> [EXERCISE]: Give back the entire listing exactly as it was provided.

> [EXTRACTED RECORDS]:
++++++++++++++++++++

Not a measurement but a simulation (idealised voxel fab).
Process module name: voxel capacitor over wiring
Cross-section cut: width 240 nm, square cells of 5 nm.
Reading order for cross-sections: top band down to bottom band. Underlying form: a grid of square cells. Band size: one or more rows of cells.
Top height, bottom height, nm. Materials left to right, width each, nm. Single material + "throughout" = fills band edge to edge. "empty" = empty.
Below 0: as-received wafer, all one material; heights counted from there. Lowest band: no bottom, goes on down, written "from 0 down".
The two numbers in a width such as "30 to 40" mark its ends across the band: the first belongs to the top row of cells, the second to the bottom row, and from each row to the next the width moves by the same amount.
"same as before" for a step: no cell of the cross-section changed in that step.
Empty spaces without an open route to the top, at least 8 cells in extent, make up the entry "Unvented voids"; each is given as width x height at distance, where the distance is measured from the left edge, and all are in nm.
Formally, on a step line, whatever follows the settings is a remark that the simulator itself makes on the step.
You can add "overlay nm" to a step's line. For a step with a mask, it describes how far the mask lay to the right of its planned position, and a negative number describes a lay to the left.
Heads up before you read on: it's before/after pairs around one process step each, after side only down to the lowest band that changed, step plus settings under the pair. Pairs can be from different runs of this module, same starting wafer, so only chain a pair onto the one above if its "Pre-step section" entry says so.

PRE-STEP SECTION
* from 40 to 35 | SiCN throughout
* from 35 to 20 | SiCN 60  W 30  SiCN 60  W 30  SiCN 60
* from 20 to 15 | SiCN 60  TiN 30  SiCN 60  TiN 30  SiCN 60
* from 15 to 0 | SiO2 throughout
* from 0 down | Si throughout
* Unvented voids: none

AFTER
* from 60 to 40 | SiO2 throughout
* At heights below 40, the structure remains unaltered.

++++++++++++++++++++

> [RESULT]:
Not a measurement but a simulation (idealised voxel fab).
Process module name: voxel capacitor over wiring
Cross-section cut: width 240 nm, square cells of 5 nm.
Reading order for cross-sections: top band down to bottom band. Underlying form: a grid of square cells. Band size: one or more rows of cells.
Top height, bottom height, nm. Materials left to right, width each, nm. Single material + "throughout" = fills band edge to edge. "empty" = empty.
Below 0: as-received wafer, all one material; heights counted from there. Lowest band: no bottom, goes on down, written "from 0 down".
The two numbers in a width such as "30 to 40" mark its ends across the band: the first belongs to the top row of cells, the second to the bottom row, and from each row to the next the width moves by the same amount.
"same as before" for a step: no cell of the cross-section changed in that step.
Empty spaces without an open route to the top, at least 8 cells in extent, make up the entry "Unvented voids"; each is given as width x height at distance, where the distance is measured from the left edge, and all are in nm.
Formally, on a step line, whatever follows the settings is a remark that the simulator itself makes on the step.
You can add "overlay nm" to a step's line. For a step with a mask, it describes how far the mask lay to the right of its planned position, and a negative number describes a lay to the left.
Heads up before you read on: it's before/after pairs around one process step each, after side only down to the lowest band that changed, step plus settings under the pair. Pairs can be from different runs of this module, same starting wafer, so only chain a pair onto the one above if its "Pre-step section" entry says so.

PRE-STEP SECTION
* from 40 to 35 | SiCN throughout
* from 35 to 20 | SiCN 60  W 30  SiCN 60  W 30  SiCN 60
* from 20 to 15 | SiCN 60  TiN 30  SiCN 60  TiN 30  SiCN 60
* from 15 to 0 | SiO2 throughout
* from 0 down | Si throughout
* Unvented voids: none

AFTER
* from 60 to 40 | SiO2 throughout
* At heights below 40, the structure remains unaltered.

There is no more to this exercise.